Requirement
Exactly the lines from the start of the data below through the line containing "L430 | litho_track-04 ch 0, day 16 22:00" must be returned, and no others.

Dataset content
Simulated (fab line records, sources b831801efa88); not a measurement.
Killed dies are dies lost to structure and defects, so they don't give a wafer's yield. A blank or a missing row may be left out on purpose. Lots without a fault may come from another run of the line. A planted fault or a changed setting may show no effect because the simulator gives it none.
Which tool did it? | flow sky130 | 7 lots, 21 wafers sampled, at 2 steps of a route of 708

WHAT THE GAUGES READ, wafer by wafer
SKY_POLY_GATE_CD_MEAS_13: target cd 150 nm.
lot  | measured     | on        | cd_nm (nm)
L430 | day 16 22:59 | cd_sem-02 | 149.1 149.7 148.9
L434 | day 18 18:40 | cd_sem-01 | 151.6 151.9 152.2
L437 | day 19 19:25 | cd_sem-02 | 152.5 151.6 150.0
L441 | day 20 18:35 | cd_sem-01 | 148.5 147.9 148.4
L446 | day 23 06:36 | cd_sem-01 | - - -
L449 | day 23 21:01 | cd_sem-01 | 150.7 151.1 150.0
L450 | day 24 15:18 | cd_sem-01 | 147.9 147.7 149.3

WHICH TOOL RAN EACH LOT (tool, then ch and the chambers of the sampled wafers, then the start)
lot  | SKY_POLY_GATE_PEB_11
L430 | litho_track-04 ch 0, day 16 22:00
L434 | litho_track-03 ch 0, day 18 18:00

Exercise response
Simulated (fab line records, sources b831801efa88); not a measurement.
Killed dies are dies lost to structure and defects, so they don't give a wafer's yield. A blank or a missing row may be left out on purpose. Lots without a fault may come from another run of the line. A planted fault or a changed setting may show no effect because the simulator gives it none.
Which tool did it? | flow sky130 | 7 lots, 21 wafers sampled, at 2 steps of a route of 708

WHAT THE GAUGES READ, wafer by wafer
SKY_POLY_GATE_CD_MEAS_13: target cd 150 nm.
lot  | measured     | on        | cd_nm (nm)
L430 | day 16 22:59 | cd_sem-02 | 149.1 149.7 148.9
L434 | day 18 18:40 | cd_sem-01 | 151.6 151.9 152.2
L437 | day 19 19:25 | cd_sem-02 | 152.5 151.6 150.0
L441 | day 20 18:35 | cd_sem-01 | 148.5 147.9 148.4
L446 | day 23 06:36 | cd_sem-01 | - - -
L449 | day 23 21:01 | cd_sem-01 | 150.7 151.1 150.0
L450 | day 24 15:18 | cd_sem-01 | 147.9 147.7 149.3

WHICH TOOL RAN EACH LOT (tool, then ch and the chambers of the sampled wafers, then the start)
lot  | SKY_POLY_GATE_PEB_11
L430 | litho_track-04 ch 0, day 16 22:00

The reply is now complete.